[Start of Attachment]

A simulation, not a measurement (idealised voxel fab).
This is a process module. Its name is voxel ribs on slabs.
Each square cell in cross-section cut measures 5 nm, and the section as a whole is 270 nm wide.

[End of Attachment]

**Assignment:**
The material should be transcribed exactly, every line included.

**Written answer:**
A simulation, not a measurement (idealised voxel fab).
This is a process module. Its name is voxel ribs on slabs.
Each square cell in cross-section cut measures 5 nm, and the section as a whole is 270 nm wide.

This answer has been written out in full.